# Work order
The first line of the entries through the line bearing "Tutor: Go on.": copy these lines exactly and return nothing else.

(Beginning of Study material)

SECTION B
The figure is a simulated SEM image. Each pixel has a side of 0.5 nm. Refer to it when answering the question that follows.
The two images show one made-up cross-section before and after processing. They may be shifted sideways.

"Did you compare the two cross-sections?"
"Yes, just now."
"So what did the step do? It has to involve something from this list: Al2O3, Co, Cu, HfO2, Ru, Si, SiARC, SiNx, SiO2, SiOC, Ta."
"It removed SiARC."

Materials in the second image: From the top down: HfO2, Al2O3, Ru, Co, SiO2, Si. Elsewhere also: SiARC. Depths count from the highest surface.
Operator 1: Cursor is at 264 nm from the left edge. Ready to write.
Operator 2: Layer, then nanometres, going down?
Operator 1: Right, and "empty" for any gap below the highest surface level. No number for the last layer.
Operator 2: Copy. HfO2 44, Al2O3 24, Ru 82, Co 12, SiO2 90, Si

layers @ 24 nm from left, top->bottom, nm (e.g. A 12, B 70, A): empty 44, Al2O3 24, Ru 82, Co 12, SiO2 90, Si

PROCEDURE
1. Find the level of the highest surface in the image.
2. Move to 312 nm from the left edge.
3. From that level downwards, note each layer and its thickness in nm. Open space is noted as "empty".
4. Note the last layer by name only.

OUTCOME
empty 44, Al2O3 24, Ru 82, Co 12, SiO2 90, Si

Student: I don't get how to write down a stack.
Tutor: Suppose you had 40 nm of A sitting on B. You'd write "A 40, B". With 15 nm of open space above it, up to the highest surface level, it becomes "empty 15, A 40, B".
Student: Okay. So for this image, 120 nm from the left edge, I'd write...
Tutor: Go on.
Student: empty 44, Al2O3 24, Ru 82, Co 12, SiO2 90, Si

(End of Study material)

# Response box
SECTION B
The figure is a simulated SEM image. Each pixel has a side of 0.5 nm. Refer to it when answering the question that follows.
The two images show one made-up cross-section before and after processing. They may be shifted sideways.

"Did you compare the two cross-sections?"
"Yes, just now."
"So what did the step do? It has to involve something from this list: Al2O3, Co, Cu, HfO2, Ru, Si, SiARC, SiNx, SiO2, SiOC, Ta."
"It removed SiARC."

Materials in the second image: From the top down: HfO2, Al2O3, Ru, Co, SiO2, Si. Elsewhere also: SiARC. Depths count from the highest surface.
Operator 1: Cursor is at 264 nm from the left edge. Ready to write.
Operator 2: Layer, then nanometres, going down?
Operator 1: Right, and "empty" for any gap below the highest surface level. No number for the last layer.
Operator 2: Copy. HfO2 44, Al2O3 24, Ru 82, Co 12, SiO2 90, Si

layers @ 24 nm from left, top->bottom, nm (e.g. A 12, B 70, A): empty 44, Al2O3 24, Ru 82, Co 12, SiO2 90, Si

PROCEDURE
1. Find the level of the highest surface in the image.
2. Move to 312 nm from the left edge.
3. From that level downwards, note each layer and its thickness in nm. Open space is noted as "empty".
4. Note the last layer by name only.

OUTCOME
empty 44, Al2O3 24, Ru 82, Co 12, SiO2 90, Si

Student: I don't get how to write down a stack.
Tutor: Suppose you had 40 nm of A sitting on B. You'd write "A 40, B". With 15 nm of open space above it, up to the highest surface level, it becomes "empty 15, A 40, B".
Student: Okay. So for this image, 120 nm from the left edge, I'd write...
Tutor: Go on.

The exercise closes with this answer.